=== ACTIVITY ===
The data must be transcribed exactly, with no line missing.

=== GIVEN INFORMATION ===
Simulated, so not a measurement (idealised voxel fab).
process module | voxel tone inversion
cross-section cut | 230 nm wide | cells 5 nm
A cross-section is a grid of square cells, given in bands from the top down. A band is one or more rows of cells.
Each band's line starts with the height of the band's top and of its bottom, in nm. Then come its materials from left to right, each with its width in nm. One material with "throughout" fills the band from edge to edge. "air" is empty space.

=== REPLY ===
Simulated, so not a measurement (idealised voxel fab).
process module | voxel tone inversion
cross-section cut | 230 nm wide | cells 5 nm
A cross-section is a grid of square cells, given in bands from the top down. A band is one or more rows of cells.
Each band's line starts with the height of the band's top and of its bottom, in nm. Then come its materials from left to right, each with its width in nm. One material with "throughout" fills the band from edge to edge. "air" is empty space.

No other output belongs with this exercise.